- Task item -
Within the data that follows, set down exactly the lines from the one containing "Answer: 0.109 um" through the one containing "quantity,unit,value", both ends included.

━━ Provided data ━━

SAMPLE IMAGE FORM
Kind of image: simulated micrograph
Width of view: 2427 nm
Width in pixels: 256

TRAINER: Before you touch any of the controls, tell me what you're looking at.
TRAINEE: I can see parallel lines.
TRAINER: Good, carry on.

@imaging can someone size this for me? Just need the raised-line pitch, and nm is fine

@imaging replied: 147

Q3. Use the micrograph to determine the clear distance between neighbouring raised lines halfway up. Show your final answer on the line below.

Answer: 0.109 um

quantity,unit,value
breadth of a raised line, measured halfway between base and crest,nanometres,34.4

━━━

- Response box -
Answer: 0.109 um

quantity,unit,value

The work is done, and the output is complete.